Repeat exactly the lines from the start of the records below through the line that contains "sound on plasma-asher-01", including both.

◆ Available data
---*---

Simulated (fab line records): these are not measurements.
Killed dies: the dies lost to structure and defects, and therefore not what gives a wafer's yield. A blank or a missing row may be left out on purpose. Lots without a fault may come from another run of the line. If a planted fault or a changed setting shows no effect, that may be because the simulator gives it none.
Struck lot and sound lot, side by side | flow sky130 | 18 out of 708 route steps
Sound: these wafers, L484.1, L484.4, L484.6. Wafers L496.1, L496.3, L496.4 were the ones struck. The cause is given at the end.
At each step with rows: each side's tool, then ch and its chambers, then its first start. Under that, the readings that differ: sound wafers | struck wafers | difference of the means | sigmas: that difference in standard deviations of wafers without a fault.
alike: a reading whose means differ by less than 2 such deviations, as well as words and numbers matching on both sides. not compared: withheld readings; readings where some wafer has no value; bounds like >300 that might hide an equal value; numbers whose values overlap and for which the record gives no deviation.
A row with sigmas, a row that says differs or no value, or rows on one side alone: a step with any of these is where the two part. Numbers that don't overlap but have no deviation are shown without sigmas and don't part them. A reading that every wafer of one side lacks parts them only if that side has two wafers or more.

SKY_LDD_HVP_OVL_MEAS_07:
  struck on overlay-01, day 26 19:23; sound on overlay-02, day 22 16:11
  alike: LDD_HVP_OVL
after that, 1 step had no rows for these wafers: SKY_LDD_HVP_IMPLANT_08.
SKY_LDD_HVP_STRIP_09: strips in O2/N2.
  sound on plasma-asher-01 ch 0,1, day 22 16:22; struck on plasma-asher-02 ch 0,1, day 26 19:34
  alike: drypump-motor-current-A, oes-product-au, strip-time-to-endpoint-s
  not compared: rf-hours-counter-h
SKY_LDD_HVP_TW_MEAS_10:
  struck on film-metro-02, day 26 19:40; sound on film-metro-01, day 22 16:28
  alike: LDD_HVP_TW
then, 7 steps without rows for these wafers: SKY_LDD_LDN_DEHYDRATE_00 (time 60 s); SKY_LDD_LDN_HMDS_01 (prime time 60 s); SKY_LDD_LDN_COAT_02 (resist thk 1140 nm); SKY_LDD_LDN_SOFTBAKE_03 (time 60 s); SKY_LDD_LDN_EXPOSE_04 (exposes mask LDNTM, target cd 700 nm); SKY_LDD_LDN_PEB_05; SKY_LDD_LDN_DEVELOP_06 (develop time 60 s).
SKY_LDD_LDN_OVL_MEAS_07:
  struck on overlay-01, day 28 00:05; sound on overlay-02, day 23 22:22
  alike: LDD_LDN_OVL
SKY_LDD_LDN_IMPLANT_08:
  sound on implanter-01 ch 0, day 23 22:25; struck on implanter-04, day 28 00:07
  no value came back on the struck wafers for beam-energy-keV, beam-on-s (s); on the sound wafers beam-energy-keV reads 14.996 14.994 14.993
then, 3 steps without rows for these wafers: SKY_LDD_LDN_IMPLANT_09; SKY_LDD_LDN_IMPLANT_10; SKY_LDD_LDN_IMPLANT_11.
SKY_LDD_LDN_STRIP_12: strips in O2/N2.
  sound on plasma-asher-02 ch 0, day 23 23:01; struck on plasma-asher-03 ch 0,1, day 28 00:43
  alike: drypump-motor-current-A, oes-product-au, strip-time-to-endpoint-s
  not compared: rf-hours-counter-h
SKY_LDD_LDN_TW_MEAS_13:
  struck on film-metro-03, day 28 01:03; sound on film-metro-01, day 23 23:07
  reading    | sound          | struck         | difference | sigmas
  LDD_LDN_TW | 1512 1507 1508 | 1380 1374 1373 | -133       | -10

---*---

◆ Written solution
Simulated (fab line records): these are not measurements.
Killed dies: the dies lost to structure and defects, and therefore not what gives a wafer's yield. A blank or a missing row may be left out on purpose. Lots without a fault may come from another run of the line. If a planted fault or a changed setting shows no effect, that may be because the simulator gives it none.
Struck lot and sound lot, side by side | flow sky130 | 18 out of 708 route steps
Sound: these wafers, L484.1, L484.4, L484.6. Wafers L496.1, L496.3, L496.4 were the ones struck. The cause is given at the end.
At each step with rows: each side's tool, then ch and its chambers, then its first start. Under that, the readings that differ: sound wafers | struck wafers | difference of the means | sigmas: that difference in standard deviations of wafers without a fault.
alike: a reading whose means differ by less than 2 such deviations, as well as words and numbers matching on both sides. not compared: withheld readings; readings where some wafer has no value; bounds like >300 that might hide an equal value; numbers whose values overlap and for which the record gives no deviation.
A row with sigmas, a row that says differs or no value, or rows on one side alone: a step with any of these is where the two part. Numbers that don't overlap but have no deviation are shown without sigmas and don't part them. A reading that every wafer of one side lacks parts them only if that side has two wafers or more.

SKY_LDD_HVP_OVL_MEAS_07:
  struck on overlay-01, day 26 19:23; sound on overlay-02, day 22 16:11
  alike: LDD_HVP_OVL
after that, 1 step had no rows for these wafers: SKY_LDD_HVP_IMPLANT_08.
SKY_LDD_HVP_STRIP_09: strips in O2/N2.
  sound on plasma-asher-01 ch 0,1, day 22 16:22; struck on plasma-asher-02 ch 0,1, day 26 19:34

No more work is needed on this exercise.